#### Action item
In your answer, reproduce exactly the lines from the beginning of the listing below through the one containing "A lot that was", and only those lines.

#### Information given
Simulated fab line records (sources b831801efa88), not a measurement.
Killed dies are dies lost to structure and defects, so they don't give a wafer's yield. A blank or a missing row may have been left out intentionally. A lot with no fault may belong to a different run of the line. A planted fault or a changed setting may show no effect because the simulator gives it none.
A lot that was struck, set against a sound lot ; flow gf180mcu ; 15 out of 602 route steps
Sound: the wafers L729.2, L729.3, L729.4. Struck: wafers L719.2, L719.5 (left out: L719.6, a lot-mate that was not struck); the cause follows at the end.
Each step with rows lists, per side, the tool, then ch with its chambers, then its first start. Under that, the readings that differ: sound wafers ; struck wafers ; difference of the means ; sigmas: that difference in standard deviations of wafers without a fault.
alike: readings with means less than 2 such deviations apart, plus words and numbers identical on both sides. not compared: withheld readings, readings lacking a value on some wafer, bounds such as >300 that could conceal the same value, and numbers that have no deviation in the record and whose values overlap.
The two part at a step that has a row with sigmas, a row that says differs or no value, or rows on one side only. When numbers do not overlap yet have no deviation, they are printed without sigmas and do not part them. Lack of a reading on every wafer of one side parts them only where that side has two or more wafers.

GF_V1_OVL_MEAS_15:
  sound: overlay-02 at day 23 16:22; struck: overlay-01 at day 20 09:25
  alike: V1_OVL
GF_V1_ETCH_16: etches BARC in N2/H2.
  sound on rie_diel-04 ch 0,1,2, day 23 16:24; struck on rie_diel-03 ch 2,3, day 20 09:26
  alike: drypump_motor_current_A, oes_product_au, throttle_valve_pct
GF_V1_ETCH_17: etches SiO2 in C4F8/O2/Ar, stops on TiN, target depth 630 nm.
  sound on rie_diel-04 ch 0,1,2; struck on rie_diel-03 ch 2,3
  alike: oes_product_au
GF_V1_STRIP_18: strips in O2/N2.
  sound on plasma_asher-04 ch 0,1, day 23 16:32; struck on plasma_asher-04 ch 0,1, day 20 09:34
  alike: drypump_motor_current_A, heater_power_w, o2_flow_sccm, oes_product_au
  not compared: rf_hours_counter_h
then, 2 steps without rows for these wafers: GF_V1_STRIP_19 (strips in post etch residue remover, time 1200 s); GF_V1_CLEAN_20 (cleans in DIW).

#### Response
Simulated fab line records (sources b831801efa88), not a measurement.
Killed dies are dies lost to structure and defects, so they don't give a wafer's yield. A blank or a missing row may have been left out intentionally. A lot with no fault may belong to a different run of the line. A planted fault or a changed setting may show no effect because the simulator gives it none.
A lot that was struck, set against a sound lot ; flow gf180mcu ; 15 out of 602 route steps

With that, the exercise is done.